:: Assigned task ::
Every line from the top of the material through the line holding "(*) after a" should be copied exactly, and only those lines.

:: Data excerpts ::
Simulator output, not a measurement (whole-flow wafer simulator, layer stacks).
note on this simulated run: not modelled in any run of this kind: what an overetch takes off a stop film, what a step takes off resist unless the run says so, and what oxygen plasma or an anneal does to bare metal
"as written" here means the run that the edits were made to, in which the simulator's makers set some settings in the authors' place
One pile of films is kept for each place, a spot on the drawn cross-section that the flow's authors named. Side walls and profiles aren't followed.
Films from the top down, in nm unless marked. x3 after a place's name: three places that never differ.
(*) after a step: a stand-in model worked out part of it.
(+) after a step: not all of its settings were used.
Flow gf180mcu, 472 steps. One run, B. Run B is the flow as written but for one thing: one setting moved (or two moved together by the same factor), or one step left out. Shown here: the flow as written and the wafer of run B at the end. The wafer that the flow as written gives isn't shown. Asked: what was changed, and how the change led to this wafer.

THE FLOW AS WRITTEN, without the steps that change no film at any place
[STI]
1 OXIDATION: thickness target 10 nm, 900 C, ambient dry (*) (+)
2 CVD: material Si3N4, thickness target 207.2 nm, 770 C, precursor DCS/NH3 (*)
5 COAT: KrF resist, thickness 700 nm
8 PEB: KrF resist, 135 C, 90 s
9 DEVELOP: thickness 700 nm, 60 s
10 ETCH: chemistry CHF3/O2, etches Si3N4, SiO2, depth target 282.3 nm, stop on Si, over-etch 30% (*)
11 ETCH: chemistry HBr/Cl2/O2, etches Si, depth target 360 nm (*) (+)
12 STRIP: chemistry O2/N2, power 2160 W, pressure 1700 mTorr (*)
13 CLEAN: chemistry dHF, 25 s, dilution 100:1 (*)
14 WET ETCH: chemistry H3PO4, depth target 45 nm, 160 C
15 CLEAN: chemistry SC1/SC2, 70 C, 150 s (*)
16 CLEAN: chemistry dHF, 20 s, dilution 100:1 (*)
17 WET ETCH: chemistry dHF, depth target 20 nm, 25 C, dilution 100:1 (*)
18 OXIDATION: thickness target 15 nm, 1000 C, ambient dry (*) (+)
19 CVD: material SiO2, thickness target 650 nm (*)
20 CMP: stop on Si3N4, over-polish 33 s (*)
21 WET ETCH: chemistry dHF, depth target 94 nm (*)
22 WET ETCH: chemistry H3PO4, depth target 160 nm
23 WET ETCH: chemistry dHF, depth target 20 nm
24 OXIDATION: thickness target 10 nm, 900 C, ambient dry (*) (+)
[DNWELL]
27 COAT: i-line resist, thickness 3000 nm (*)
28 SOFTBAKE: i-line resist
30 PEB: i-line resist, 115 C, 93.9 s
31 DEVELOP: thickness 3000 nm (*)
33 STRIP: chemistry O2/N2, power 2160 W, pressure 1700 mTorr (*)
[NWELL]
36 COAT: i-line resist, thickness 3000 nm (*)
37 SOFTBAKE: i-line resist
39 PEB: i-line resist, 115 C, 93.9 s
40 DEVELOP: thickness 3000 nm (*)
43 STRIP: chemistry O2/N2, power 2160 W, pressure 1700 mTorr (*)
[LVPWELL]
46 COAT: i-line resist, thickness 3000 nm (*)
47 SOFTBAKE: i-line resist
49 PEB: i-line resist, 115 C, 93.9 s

:: Task output ::
Simulator output, not a measurement (whole-flow wafer simulator, layer stacks).
note on this simulated run: not modelled in any run of this kind: what an overetch takes off a stop film, what a step takes off resist unless the run says so, and what oxygen plasma or an anneal does to bare metal
"as written" here means the run that the edits were made to, in which the simulator's makers set some settings in the authors' place
One pile of films is kept for each place, a spot on the drawn cross-section that the flow's authors named. Side walls and profiles aren't followed.
Films from the top down, in nm unless marked. x3 after a place's name: three places that never differ.
(*) after a step: a stand-in model worked out part of it.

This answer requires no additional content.